++++ EXCERPTED DATA

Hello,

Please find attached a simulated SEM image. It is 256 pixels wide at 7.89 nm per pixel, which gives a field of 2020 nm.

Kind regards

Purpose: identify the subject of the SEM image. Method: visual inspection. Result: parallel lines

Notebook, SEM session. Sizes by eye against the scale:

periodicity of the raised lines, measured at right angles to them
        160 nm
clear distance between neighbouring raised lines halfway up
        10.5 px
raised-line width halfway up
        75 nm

++++++++

Print every entry from the material exactly.

Hello,

Please find attached a simulated SEM image. It is 256 pixels wide at 7.89 nm per pixel, which gives a field of 2020 nm.

Kind regards

Purpose: identify the subject of the SEM image. Method: visual inspection. Result: parallel lines

Notebook, SEM session. Sizes by eye against the scale:

periodicity of the raised lines, measured at right angles to them
        160 nm
clear distance between neighbouring raised lines halfway up
        10.5 px
raised-line width halfway up
        75 nm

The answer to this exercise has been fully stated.